··· STUDY MATERIAL

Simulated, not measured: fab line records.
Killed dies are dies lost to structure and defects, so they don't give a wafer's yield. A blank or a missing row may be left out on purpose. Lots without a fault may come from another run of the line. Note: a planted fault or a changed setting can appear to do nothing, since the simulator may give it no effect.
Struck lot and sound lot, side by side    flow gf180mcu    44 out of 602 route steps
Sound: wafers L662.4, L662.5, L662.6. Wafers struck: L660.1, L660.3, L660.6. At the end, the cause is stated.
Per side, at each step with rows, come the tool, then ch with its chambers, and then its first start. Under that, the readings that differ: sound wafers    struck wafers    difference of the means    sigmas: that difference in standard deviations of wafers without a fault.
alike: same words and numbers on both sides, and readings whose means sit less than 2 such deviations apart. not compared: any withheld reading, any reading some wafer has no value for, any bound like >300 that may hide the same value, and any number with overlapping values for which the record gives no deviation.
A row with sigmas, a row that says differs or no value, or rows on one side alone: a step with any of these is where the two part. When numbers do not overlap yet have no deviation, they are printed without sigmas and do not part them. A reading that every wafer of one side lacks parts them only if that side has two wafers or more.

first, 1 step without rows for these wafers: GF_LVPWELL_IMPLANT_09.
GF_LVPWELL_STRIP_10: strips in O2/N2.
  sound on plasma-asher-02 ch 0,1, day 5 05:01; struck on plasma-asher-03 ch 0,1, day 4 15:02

······

▶ WORK INSTRUCTION: Return everything in the records. Keep each line exactly as written.

▶ EXPECTED ANSWER:
Simulated, not measured: fab line records.
Killed dies are dies lost to structure and defects, so they don't give a wafer's yield. A blank or a missing row may be left out on purpose. Lots without a fault may come from another run of the line. Note: a planted fault or a changed setting can appear to do nothing, since the simulator may give it no effect.
Struck lot and sound lot, side by side    flow gf180mcu    44 out of 602 route steps
Sound: wafers L662.4, L662.5, L662.6. Wafers struck: L660.1, L660.3, L660.6. At the end, the cause is stated.
Per side, at each step with rows, come the tool, then ch with its chambers, and then its first start. Under that, the readings that differ: sound wafers    struck wafers    difference of the means    sigmas: that difference in standard deviations of wafers without a fault.
alike: same words and numbers on both sides, and readings whose means sit less than 2 such deviations apart. not compared: any withheld reading, any reading some wafer has no value for, any bound like >300 that may hide the same value, and any number with overlapping values for which the record gives no deviation.
A row with sigmas, a row that says differs or no value, or rows on one side alone: a step with any of these is where the two part. When numbers do not overlap yet have no deviation, they are printed without sigmas and do not part them. A reading that every wafer of one side lacks parts them only if that side has two wafers or more.

first, 1 step without rows for these wafers: GF_LVPWELL_IMPLANT_09.
GF_LVPWELL_STRIP_10: strips in O2/N2.
  sound on plasma-asher-02 ch 0,1, day 5 05:01; struck on plasma-asher-03 ch 0,1, day 4 15:02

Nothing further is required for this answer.